· · · ·

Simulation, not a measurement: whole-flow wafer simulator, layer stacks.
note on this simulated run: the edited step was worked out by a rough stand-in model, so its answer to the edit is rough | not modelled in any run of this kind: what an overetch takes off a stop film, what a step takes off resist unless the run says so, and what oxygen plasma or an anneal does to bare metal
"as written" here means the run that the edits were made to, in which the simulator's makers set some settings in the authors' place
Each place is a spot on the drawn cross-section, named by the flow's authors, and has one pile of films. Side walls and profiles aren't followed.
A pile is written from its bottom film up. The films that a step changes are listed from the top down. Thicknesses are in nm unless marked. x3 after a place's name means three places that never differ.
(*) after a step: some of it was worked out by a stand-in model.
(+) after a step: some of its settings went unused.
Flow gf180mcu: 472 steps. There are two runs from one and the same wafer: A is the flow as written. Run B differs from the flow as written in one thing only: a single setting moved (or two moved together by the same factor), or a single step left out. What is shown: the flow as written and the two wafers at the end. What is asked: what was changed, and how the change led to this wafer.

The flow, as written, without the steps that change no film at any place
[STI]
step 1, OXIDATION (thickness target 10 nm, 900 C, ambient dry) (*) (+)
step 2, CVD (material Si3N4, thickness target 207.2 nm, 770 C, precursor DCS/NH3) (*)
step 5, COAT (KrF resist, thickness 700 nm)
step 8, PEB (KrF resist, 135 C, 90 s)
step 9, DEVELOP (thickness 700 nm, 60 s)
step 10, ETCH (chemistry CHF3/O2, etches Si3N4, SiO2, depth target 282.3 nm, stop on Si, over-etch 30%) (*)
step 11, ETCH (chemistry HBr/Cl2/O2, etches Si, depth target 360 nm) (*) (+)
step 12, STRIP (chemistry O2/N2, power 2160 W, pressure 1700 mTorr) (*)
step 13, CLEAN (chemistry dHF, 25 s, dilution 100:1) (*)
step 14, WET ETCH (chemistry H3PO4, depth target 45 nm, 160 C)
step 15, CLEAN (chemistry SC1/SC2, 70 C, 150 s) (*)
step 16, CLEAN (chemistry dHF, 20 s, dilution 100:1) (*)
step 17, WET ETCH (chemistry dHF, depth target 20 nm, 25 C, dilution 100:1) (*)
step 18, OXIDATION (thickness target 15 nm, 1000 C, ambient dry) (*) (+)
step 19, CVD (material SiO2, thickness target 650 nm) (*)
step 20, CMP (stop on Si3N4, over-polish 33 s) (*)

· · · ·

Repeat the data word for word, starting at its first line and stopping after the line that contains "Each place is".

Simulation, not a measurement: whole-flow wafer simulator, layer stacks.
note on this simulated run: the edited step was worked out by a rough stand-in model, so its answer to the edit is rough | not modelled in any run of this kind: what an overetch takes off a stop film, what a step takes off resist unless the run says so, and what oxygen plasma or an anneal does to bare metal
"as written" here means the run that the edits were made to, in which the simulator's makers set some settings in the authors' place
Each place is a spot on the drawn cross-section, named by the flow's authors, and has one pile of films. Side walls and profiles aren't followed.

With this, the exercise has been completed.